Write out the entries below in full, exactly as given.

(Beginning of Record set)
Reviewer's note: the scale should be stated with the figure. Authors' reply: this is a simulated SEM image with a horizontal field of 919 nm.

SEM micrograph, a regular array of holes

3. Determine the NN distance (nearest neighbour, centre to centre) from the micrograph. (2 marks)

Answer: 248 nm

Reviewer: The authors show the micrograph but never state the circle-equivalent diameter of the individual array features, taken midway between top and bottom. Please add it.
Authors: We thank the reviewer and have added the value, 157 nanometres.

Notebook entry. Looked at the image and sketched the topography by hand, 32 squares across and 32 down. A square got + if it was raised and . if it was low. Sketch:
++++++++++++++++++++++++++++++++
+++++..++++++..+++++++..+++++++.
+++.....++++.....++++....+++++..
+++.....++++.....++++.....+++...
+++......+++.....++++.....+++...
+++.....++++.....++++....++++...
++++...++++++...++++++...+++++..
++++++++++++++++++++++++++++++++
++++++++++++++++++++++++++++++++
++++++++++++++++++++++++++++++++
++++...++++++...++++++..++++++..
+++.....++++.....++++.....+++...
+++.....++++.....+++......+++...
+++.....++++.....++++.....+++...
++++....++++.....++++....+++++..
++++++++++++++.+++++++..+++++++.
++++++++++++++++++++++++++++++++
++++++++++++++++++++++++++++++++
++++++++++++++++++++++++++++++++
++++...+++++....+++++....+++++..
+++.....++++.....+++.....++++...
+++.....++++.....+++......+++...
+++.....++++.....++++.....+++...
(End of Record set)

» **Task solution**:
Reviewer's note: the scale should be stated with the figure. Authors' reply: this is a simulated SEM image with a horizontal field of 919 nm.

SEM micrograph, a regular array of holes

3. Determine the NN distance (nearest neighbour, centre to centre) from the micrograph. (2 marks)

Answer: 248 nm

Reviewer: The authors show the micrograph but never state the circle-equivalent diameter of the individual array features, taken midway between top and bottom. Please add it.
Authors: We thank the reviewer and have added the value, 157 nanometres.

Notebook entry. Looked at the image and sketched the topography by hand, 32 squares across and 32 down. A square got + if it was raised and . if it was low. Sketch:
++++++++++++++++++++++++++++++++
+++++..++++++..+++++++..+++++++.
+++.....++++.....++++....+++++..
+++.....++++.....++++.....+++...
+++......+++.....++++.....+++...
+++.....++++.....++++....++++...
++++...++++++...++++++...+++++..
++++++++++++++++++++++++++++++++
++++++++++++++++++++++++++++++++
++++++++++++++++++++++++++++++++
++++...++++++...++++++..++++++..
+++.....++++.....++++.....+++...
+++.....++++.....+++......+++...
+++.....++++.....++++.....+++...
++++....++++.....++++....+++++..
++++++++++++++.+++++++..+++++++.
++++++++++++++++++++++++++++++++
++++++++++++++++++++++++++++++++
++++++++++++++++++++++++++++++++
++++...+++++....+++++....+++++..
+++.....++++.....+++.....++++...
+++.....++++.....+++......+++...
+++.....++++.....++++.....+++...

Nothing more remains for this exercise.